== Dataset records ==
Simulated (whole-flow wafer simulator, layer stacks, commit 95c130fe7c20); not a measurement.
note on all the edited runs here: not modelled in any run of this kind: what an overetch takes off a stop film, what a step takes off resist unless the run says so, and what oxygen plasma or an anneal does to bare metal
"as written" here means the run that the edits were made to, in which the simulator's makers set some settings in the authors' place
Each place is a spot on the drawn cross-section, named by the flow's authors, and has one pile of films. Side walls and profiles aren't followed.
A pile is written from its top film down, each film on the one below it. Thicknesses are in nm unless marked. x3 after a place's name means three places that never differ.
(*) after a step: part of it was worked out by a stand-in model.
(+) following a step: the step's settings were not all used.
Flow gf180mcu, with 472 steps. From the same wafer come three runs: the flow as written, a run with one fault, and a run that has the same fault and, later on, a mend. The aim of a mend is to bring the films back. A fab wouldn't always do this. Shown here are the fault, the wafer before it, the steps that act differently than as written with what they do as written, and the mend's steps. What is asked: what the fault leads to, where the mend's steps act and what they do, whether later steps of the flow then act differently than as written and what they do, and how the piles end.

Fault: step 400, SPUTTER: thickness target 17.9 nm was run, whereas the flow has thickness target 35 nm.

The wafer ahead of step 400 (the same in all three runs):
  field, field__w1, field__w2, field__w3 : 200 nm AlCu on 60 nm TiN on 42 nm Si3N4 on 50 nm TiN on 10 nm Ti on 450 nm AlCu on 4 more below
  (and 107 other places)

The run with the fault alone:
===

- [Exercise]: The line with "(+) following a" is the last to include; transcribe exactly every line from the top of the material above down to it.

- [Your solution]:
Simulated (whole-flow wafer simulator, layer stacks, commit 95c130fe7c20); not a measurement.
note on all the edited runs here: not modelled in any run of this kind: what an overetch takes off a stop film, what a step takes off resist unless the run says so, and what oxygen plasma or an anneal does to bare metal
"as written" here means the run that the edits were made to, in which the simulator's makers set some settings in the authors' place
Each place is a spot on the drawn cross-section, named by the flow's authors, and has one pile of films. Side walls and profiles aren't followed.
A pile is written from its top film down, each film on the one below it. Thicknesses are in nm unless marked. x3 after a place's name means three places that never differ.
(*) after a step: part of it was worked out by a stand-in model.
(+) following a step: the step's settings were not all used.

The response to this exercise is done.